·····
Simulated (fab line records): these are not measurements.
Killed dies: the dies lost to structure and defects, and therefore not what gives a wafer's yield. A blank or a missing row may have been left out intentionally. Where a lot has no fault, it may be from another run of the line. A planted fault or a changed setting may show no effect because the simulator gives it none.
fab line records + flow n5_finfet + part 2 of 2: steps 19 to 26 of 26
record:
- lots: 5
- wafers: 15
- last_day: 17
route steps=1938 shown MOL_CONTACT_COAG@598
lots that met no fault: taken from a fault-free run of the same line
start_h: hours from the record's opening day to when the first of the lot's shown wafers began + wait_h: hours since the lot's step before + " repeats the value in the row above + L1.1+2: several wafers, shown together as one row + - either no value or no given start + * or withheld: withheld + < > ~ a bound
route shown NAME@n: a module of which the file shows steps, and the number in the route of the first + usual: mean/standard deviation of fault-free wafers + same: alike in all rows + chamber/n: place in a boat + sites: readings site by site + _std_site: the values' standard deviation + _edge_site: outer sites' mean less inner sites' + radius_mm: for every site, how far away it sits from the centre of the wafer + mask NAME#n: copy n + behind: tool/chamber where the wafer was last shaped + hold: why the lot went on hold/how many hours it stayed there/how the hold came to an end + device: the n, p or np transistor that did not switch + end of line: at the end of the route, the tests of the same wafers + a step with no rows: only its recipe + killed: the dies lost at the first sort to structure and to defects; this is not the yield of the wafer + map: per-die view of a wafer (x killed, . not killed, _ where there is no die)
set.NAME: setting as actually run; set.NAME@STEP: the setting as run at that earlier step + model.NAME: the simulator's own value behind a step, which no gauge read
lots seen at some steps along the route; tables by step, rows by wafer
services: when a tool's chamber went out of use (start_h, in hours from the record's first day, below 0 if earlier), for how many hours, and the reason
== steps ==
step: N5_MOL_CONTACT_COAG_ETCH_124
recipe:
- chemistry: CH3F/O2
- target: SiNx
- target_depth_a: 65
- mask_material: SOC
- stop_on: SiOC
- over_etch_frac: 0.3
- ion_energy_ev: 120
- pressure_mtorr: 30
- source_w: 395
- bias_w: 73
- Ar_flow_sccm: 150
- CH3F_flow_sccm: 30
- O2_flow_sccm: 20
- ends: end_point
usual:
·····

» **ACTION ITEM**
Copy back the listing above exactly, but only from the line with "- last_day: 17" through the line with "start_h: hours from", both ends included.

» **SOLUTION**
- last_day: 17
route steps=1938 shown MOL_CONTACT_COAG@598
lots that met no fault: taken from a fault-free run of the same line
start_h: hours from the record's opening day to when the first of the lot's shown wafers began + wait_h: hours since the lot's step before + " repeats the value in the row above + L1.1+2: several wafers, shown together as one row + - either no value or no given start + * or withheld: withheld + < > ~ a bound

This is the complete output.